─── Provided records ───
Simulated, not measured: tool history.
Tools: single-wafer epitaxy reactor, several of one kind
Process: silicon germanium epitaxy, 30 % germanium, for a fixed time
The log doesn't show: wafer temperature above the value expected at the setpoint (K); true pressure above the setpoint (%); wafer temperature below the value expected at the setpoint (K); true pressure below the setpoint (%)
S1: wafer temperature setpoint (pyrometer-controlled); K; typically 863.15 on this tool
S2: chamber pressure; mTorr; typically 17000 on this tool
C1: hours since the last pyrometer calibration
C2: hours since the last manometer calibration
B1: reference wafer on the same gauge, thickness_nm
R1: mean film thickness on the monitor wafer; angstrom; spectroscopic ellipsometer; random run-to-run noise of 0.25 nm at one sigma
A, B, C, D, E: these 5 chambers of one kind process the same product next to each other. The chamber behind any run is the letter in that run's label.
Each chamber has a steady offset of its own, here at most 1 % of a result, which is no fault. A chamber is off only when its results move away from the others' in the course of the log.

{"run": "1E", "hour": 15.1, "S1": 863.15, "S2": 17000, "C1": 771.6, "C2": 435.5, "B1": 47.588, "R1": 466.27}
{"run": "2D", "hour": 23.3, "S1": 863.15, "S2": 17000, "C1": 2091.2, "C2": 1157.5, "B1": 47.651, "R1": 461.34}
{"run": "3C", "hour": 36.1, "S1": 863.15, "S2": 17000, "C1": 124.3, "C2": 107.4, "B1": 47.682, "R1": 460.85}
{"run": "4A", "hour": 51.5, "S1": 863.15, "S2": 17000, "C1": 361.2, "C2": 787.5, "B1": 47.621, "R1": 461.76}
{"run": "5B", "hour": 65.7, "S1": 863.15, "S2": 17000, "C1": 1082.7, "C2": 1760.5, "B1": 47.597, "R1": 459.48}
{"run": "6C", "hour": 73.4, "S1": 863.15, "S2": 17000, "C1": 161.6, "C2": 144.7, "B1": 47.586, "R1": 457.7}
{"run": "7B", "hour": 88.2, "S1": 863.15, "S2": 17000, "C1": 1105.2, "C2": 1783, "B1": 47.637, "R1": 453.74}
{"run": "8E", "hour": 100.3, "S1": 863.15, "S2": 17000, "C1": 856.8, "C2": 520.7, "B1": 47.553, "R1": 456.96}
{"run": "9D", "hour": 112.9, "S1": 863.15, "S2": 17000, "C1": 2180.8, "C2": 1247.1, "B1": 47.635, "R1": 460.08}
───

Retype every line up to and including the one that contains "Process: silicon germanium", beginning at the first line of the records, with no edits.

_Exercise answer:_
Simulated, not measured: tool history.
Tools: single-wafer epitaxy reactor, several of one kind
Process: silicon germanium epitaxy, 30 % germanium, for a fixed time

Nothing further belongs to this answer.